- DATA SHOWN -
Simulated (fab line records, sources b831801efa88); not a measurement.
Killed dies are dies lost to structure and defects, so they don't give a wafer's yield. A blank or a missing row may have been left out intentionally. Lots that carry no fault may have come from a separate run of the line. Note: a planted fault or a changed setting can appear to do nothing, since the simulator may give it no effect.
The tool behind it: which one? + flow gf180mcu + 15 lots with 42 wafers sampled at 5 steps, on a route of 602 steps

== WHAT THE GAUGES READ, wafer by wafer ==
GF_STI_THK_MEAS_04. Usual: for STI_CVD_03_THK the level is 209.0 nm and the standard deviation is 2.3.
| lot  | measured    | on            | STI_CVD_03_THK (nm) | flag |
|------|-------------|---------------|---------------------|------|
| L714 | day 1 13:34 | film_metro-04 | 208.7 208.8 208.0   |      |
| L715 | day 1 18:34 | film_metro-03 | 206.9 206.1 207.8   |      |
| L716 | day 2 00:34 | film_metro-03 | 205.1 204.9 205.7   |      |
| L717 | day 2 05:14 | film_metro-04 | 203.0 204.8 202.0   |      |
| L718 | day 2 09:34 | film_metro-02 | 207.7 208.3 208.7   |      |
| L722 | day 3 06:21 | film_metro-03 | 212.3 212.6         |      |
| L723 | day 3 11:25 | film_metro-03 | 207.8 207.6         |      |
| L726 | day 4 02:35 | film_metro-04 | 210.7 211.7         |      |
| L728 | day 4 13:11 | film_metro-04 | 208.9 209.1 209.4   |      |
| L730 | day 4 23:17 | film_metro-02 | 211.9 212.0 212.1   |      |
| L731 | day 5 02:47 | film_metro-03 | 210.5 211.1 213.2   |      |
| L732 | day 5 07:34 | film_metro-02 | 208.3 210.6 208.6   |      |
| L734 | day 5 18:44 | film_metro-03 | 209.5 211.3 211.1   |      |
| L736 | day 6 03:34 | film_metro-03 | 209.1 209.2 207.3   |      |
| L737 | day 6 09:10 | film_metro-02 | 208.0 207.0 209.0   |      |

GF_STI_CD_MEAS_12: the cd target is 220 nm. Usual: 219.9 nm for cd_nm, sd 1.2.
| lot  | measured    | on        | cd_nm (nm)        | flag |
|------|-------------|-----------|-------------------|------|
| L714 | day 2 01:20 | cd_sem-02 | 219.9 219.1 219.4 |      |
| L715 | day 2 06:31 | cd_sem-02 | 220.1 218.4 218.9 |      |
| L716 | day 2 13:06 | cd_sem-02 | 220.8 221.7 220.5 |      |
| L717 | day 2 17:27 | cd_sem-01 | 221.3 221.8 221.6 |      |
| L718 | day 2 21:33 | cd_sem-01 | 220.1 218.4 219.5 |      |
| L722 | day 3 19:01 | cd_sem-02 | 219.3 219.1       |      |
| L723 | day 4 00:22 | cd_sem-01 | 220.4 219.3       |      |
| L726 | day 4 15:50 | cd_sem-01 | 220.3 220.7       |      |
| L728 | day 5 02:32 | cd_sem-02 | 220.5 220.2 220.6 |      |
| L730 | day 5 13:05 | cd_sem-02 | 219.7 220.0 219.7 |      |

- BRIEF -
If a line falls between the first line of the records and the line containing "Killed dies are", inclusive, repeat it exactly; leave out all others.

- EXPECTED ANSWER -
Simulated (fab line records, sources b831801efa88); not a measurement.
Killed dies are dies lost to structure and defects, so they don't give a wafer's yield. A blank or a missing row may have been left out intentionally. Lots that carry no fault may have come from a separate run of the line. Note: a planted fault or a changed setting can appear to do nothing, since the simulator may give it no effect.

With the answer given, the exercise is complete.